#### Records shown
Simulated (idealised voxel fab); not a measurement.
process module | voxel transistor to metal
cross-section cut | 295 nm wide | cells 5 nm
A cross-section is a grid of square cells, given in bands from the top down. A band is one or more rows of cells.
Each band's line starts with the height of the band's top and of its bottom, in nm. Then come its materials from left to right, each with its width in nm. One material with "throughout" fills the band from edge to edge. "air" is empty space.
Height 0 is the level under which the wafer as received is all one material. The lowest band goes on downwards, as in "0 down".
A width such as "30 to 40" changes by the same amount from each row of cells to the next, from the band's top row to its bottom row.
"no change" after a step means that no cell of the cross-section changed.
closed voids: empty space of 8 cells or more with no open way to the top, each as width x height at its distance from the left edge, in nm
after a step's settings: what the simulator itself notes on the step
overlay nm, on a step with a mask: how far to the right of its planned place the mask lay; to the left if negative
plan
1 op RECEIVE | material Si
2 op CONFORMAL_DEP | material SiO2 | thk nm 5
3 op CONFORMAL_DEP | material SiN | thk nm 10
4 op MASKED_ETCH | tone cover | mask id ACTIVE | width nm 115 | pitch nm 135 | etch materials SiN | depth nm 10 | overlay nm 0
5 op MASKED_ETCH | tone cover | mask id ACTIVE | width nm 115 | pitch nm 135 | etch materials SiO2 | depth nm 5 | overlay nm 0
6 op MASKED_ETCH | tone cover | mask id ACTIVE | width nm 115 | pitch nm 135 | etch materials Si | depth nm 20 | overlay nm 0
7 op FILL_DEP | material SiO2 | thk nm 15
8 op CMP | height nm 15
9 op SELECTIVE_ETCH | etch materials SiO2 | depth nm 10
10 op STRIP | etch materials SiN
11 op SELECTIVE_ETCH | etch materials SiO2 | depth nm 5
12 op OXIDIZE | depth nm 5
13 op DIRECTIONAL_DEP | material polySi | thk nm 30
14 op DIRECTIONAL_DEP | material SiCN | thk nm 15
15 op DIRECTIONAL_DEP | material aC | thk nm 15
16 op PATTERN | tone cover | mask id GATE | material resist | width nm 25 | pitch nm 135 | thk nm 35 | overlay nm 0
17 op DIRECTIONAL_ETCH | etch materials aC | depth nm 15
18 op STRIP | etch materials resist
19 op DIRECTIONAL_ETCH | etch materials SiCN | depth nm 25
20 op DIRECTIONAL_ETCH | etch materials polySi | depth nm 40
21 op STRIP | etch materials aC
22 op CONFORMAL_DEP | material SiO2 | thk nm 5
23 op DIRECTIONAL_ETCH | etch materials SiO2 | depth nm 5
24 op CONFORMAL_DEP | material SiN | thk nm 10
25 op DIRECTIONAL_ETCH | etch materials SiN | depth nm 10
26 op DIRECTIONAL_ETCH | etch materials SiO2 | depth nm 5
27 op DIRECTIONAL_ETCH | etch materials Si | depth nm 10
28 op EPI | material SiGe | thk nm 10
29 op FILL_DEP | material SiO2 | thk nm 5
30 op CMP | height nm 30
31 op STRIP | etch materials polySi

#### Brief
From the material above, set down exactly the lines between the line holding "19 op DIRECTIONAL_ETCH" and the line holding "30 op CMP | height nm 30", inclusive. Include nothing else.

#### Response
19 op DIRECTIONAL_ETCH | etch materials SiCN | depth nm 25
20 op DIRECTIONAL_ETCH | etch materials polySi | depth nm 40
21 op STRIP | etch materials aC
22 op CONFORMAL_DEP | material SiO2 | thk nm 5
23 op DIRECTIONAL_ETCH | etch materials SiO2 | depth nm 5
24 op CONFORMAL_DEP | material SiN | thk nm 10
25 op DIRECTIONAL_ETCH | etch materials SiN | depth nm 10
26 op DIRECTIONAL_ETCH | etch materials SiO2 | depth nm 5
27 op DIRECTIONAL_ETCH | etch materials Si | depth nm 10
28 op EPI | material SiGe | thk nm 10
29 op FILL_DEP | material SiO2 | thk nm 5
30 op CMP | height nm 30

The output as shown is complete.